- [INFORMATION]:
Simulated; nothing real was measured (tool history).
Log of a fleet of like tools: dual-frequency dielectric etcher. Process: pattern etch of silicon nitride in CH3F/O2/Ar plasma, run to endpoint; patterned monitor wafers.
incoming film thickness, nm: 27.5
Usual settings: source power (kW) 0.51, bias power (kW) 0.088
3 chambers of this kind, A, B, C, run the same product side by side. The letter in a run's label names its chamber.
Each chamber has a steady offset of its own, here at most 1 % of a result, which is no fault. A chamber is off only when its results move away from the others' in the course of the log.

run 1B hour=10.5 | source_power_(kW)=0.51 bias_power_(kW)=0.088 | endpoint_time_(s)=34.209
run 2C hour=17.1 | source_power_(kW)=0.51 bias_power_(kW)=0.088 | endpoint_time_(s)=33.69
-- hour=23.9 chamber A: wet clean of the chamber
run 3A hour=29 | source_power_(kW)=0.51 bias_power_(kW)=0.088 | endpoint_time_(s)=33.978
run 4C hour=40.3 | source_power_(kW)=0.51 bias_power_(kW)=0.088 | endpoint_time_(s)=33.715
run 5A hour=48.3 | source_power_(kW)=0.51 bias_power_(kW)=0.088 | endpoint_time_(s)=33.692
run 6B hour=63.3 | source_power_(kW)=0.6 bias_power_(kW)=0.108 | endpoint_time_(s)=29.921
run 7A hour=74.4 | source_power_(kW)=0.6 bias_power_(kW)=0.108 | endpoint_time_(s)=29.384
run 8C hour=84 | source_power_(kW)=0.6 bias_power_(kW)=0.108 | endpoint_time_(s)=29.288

- [BRIEF]:
Hand back the whole listing, exactly as it is.

- [ANSWER SPACE]:
Simulated; nothing real was measured (tool history).
Log of a fleet of like tools: dual-frequency dielectric etcher. Process: pattern etch of silicon nitride in CH3F/O2/Ar plasma, run to endpoint; patterned monitor wafers.
incoming film thickness, nm: 27.5
Usual settings: source power (kW) 0.51, bias power (kW) 0.088
3 chambers of this kind, A, B, C, run the same product side by side. The letter in a run's label names its chamber.
Each chamber has a steady offset of its own, here at most 1 % of a result, which is no fault. A chamber is off only when its results move away from the others' in the course of the log.

run 1B hour=10.5 | source_power_(kW)=0.51 bias_power_(kW)=0.088 | endpoint_time_(s)=34.209
run 2C hour=17.1 | source_power_(kW)=0.51 bias_power_(kW)=0.088 | endpoint_time_(s)=33.69
-- hour=23.9 chamber A: wet clean of the chamber
run 3A hour=29 | source_power_(kW)=0.51 bias_power_(kW)=0.088 | endpoint_time_(s)=33.978
run 4C hour=40.3 | source_power_(kW)=0.51 bias_power_(kW)=0.088 | endpoint_time_(s)=33.715
run 5A hour=48.3 | source_power_(kW)=0.51 bias_power_(kW)=0.088 | endpoint_time_(s)=33.692
run 6B hour=63.3 | source_power_(kW)=0.6 bias_power_(kW)=0.108 | endpoint_time_(s)=29.921
run 7A hour=74.4 | source_power_(kW)=0.6 bias_power_(kW)=0.108 | endpoint_time_(s)=29.384
run 8C hour=84 | source_power_(kW)=0.6 bias_power_(kW)=0.108 | endpoint_time_(s)=29.288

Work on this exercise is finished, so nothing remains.